Extracted information —
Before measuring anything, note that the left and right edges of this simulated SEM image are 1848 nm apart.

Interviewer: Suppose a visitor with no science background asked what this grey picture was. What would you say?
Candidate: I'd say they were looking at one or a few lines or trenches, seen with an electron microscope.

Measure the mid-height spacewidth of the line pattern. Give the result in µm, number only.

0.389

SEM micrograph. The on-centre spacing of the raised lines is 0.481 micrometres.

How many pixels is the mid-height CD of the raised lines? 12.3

Assignment — Each entry above should be repeated exactly, with no line left out.

Answer box —
Before measuring anything, note that the left and right edges of this simulated SEM image are 1848 nm apart.

Interviewer: Suppose a visitor with no science background asked what this grey picture was. What would you say?
Candidate: I'd say they were looking at one or a few lines or trenches, seen with an electron microscope.

Measure the mid-height spacewidth of the line pattern. Give the result in µm, number only.

0.389

SEM micrograph. The on-centre spacing of the raised lines is 0.481 micrometres.

How many pixels is the mid-height CD of the raised lines? 12.3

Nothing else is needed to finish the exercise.